» **REQUIRED ACTION**:
Output must match the data below exactly from its first line through the line that contains "METROLOGY DESK", with no other line.

'''

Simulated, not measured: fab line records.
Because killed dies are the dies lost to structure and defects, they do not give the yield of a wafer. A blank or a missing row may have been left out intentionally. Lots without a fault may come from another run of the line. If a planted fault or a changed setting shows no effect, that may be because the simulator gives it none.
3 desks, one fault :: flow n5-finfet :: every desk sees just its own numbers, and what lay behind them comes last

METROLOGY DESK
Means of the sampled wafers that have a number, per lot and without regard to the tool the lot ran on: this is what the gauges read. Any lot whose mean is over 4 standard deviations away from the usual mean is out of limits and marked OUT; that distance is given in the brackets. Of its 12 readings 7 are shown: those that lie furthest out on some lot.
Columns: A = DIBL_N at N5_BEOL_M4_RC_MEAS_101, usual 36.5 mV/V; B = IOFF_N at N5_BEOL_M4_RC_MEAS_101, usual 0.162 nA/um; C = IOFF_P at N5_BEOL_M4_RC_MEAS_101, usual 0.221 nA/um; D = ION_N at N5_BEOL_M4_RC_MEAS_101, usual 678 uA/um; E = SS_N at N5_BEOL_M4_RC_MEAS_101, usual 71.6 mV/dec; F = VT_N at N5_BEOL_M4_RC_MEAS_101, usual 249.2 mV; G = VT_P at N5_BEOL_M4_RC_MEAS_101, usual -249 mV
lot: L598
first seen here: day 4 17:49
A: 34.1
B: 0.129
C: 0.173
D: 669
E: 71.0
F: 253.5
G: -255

'''

» **ANSWER SPACE**:
Simulated, not measured: fab line records.
Because killed dies are the dies lost to structure and defects, they do not give the yield of a wafer. A blank or a missing row may have been left out intentionally. Lots without a fault may come from another run of the line. If a planted fault or a changed setting shows no effect, that may be because the simulator gives it none.
3 desks, one fault :: flow n5-finfet :: every desk sees just its own numbers, and what lay behind them comes last

METROLOGY DESK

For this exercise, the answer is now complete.